(INFORMATION SUPPLIED)
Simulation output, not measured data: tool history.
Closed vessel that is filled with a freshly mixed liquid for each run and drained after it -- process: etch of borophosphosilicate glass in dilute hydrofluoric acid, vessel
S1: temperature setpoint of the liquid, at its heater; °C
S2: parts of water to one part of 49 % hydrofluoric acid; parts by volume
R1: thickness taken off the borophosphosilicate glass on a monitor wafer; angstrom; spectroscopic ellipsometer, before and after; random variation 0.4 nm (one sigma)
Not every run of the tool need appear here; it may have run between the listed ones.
(End INFORMATION SUPPLIED)

The records must each be output verbatim, with nothing left out.

Simulation output, not measured data: tool history.
Closed vessel that is filled with a freshly mixed liquid for each run and drained after it -- process: etch of borophosphosilicate glass in dilute hydrofluoric acid, vessel
S1: temperature setpoint of the liquid, at its heater; °C
S2: parts of water to one part of 49 % hydrofluoric acid; parts by volume
R1: thickness taken off the borophosphosilicate glass on a monitor wafer; angstrom; spectroscopic ellipsometer, before and after; random variation 0.4 nm (one sigma)
Not every run of the tool need appear here; it may have run between the listed ones.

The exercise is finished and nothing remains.